• Action item: Print all of the records below again without a single difference.

*** Data for analysis Section Begins ***

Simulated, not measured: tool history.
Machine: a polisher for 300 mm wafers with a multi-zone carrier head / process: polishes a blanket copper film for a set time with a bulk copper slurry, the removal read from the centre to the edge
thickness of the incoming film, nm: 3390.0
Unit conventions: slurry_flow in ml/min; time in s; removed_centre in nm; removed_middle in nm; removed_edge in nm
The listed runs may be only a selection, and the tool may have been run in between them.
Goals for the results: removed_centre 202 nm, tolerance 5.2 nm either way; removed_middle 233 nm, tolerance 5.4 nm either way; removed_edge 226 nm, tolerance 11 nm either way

*** Data for analysis Section Ends ***

• Written solution:
Simulated, not measured: tool history.
Machine: a polisher for 300 mm wafers with a multi-zone carrier head / process: polishes a blanket copper film for a set time with a bulk copper slurry, the removal read from the centre to the edge
thickness of the incoming film, nm: 3390.0
Unit conventions: slurry_flow in ml/min; time in s; removed_centre in nm; removed_middle in nm; removed_edge in nm
The listed runs may be only a selection, and the tool may have been run in between them.
Goals for the results: removed_centre 202 nm, tolerance 5.2 nm either way; removed_middle 233 nm, tolerance 5.4 nm either way; removed_edge 226 nm, tolerance 11 nm either way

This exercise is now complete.